== DATASET EXTRACT ==
····················

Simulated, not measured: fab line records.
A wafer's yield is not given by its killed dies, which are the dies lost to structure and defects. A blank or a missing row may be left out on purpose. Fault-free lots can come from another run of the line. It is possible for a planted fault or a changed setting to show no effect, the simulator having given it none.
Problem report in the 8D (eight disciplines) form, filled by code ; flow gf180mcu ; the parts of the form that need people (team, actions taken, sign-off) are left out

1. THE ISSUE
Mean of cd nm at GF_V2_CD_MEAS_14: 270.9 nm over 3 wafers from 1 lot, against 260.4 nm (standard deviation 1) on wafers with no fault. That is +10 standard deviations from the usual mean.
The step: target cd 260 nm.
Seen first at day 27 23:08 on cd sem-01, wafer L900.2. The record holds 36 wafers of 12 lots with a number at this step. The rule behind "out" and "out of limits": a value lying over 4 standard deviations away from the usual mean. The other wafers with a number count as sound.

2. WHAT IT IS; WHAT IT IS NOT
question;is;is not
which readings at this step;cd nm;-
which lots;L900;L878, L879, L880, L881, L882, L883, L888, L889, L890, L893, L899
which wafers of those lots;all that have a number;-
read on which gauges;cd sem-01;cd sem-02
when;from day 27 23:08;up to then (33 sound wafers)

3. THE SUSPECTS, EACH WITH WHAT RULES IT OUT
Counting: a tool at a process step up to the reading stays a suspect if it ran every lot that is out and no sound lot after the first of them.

····················

== WORK ITEM ==
Every entry above must be returned word for word.

== TASK ANSWER ==
Simulated, not measured: fab line records.
A wafer's yield is not given by its killed dies, which are the dies lost to structure and defects. A blank or a missing row may be left out on purpose. Fault-free lots can come from another run of the line. It is possible for a planted fault or a changed setting to show no effect, the simulator having given it none.
Problem report in the 8D (eight disciplines) form, filled by code ; flow gf180mcu ; the parts of the form that need people (team, actions taken, sign-off) are left out

1. THE ISSUE
Mean of cd nm at GF_V2_CD_MEAS_14: 270.9 nm over 3 wafers from 1 lot, against 260.4 nm (standard deviation 1) on wafers with no fault. That is +10 standard deviations from the usual mean.
The step: target cd 260 nm.
Seen first at day 27 23:08 on cd sem-01, wafer L900.2. The record holds 36 wafers of 12 lots with a number at this step. The rule behind "out" and "out of limits": a value lying over 4 standard deviations away from the usual mean. The other wafers with a number count as sound.

2. WHAT IT IS; WHAT IT IS NOT
question;is;is not
which readings at this step;cd nm;-
which lots;L900;L878, L879, L880, L881, L882, L883, L888, L889, L890, L893, L899
which wafers of those lots;all that have a number;-
read on which gauges;cd sem-01;cd sem-02
when;from day 27 23:08;up to then (33 sound wafers)

3. THE SUSPECTS, EACH WITH WHAT RULES IT OUT
Counting: a tool at a process step up to the reading stays a suspect if it ran every lot that is out and no sound lot after the first of them.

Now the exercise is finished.